:: AVAILABLE DATA ::
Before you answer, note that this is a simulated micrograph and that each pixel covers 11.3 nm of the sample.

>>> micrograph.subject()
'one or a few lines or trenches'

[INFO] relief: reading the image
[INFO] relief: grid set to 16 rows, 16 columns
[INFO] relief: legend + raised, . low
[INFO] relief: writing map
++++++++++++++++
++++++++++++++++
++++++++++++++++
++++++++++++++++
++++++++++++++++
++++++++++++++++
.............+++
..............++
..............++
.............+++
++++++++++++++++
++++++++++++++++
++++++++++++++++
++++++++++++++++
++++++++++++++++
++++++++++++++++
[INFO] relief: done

:: EXERCISE ::
Restate the material exactly as given.

:: EXERCISE RESULT ::
Before you answer, note that this is a simulated micrograph and that each pixel covers 11.3 nm of the sample.

>>> micrograph.subject()
'one or a few lines or trenches'

[INFO] relief: reading the image
[INFO] relief: grid set to 16 rows, 16 columns
[INFO] relief: legend + raised, . low
[INFO] relief: writing map
++++++++++++++++
++++++++++++++++
++++++++++++++++
++++++++++++++++
++++++++++++++++
++++++++++++++++
.............+++
..............++
..............++
.............+++
++++++++++++++++
++++++++++++++++
++++++++++++++++
++++++++++++++++
++++++++++++++++
++++++++++++++++
[INFO] relief: done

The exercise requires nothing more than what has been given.